**Stored data**
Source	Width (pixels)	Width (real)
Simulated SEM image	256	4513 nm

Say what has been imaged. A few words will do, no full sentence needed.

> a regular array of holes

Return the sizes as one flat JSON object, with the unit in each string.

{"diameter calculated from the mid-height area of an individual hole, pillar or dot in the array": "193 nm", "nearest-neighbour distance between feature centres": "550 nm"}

**Exercise**
Keep to the lines above, from the first one through the line where "Return the sizes" appears, and copy them exactly.

**Worked solution**
Source	Width (pixels)	Width (real)
Simulated SEM image	256	4513 nm

Say what has been imaged. A few words will do, no full sentence needed.

> a regular array of holes

Return the sizes as one flat JSON object, with the unit in each string.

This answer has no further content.